Required action
Please write out all of the entries exactly as they appear.

Listed records
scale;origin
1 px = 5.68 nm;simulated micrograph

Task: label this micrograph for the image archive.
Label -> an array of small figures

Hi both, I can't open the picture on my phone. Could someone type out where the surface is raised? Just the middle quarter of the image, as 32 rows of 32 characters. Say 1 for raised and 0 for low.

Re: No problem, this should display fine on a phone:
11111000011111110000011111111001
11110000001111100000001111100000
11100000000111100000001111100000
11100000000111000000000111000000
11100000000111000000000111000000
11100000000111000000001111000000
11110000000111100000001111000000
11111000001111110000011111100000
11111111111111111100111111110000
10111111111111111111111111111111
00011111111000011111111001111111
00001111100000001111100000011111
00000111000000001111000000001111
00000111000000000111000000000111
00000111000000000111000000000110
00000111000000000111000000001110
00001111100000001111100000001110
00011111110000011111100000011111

Answer box
scale;origin
1 px = 5.68 nm;simulated micrograph

Task: label this micrograph for the image archive.
Label -> an array of small figures

Hi both, I can't open the picture on my phone. Could someone type out where the surface is raised? Just the middle quarter of the image, as 32 rows of 32 characters. Say 1 for raised and 0 for low.

Re: No problem, this should display fine on a phone:
11111000011111110000011111111001
11110000001111100000001111100000
11100000000111100000001111100000
11100000000111000000000111000000
11100000000111000000000111000000
11100000000111000000001111000000
11110000000111100000001111000000
11111000001111110000011111100000
11111111111111111100111111110000
10111111111111111111111111111111
00011111111000011111111001111111
00001111100000001111100000011111
00000111000000001111000000001111
00000111000000000111000000000111
00000111000000000111000000000110
00000111000000000111000000001110
00001111100000001111100000001110
00011111110000011111100000011111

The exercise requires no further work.